In your answer, reproduce exactly the lines from the beginning of the listing below through the one containing "S5: overpolish time after the end point; s", and only those lines.

***
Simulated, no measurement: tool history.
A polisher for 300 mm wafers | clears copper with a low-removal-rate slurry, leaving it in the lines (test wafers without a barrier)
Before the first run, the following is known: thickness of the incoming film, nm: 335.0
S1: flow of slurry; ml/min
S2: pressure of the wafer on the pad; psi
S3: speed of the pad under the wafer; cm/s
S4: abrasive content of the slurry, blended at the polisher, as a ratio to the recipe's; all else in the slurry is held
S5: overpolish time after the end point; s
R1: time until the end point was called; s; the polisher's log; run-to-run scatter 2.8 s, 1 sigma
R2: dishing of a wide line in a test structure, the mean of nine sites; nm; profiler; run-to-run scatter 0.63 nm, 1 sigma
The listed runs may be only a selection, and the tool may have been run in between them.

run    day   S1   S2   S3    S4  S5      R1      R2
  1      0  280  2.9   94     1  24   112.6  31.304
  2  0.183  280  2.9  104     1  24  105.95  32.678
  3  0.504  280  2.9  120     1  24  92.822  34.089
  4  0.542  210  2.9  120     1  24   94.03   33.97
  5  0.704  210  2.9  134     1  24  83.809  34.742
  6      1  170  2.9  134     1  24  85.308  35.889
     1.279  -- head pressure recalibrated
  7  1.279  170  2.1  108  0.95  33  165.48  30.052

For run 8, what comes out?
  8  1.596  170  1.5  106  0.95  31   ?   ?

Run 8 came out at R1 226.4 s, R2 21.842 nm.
***

**Written solution**
Simulated, no measurement: tool history.
A polisher for 300 mm wafers | clears copper with a low-removal-rate slurry, leaving it in the lines (test wafers without a barrier)
Before the first run, the following is known: thickness of the incoming film, nm: 335.0
S1: flow of slurry; ml/min
S2: pressure of the wafer on the pad; psi
S3: speed of the pad under the wafer; cm/s
S4: abrasive content of the slurry, blended at the polisher, as a ratio to the recipe's; all else in the slurry is held
S5: overpolish time after the end point; s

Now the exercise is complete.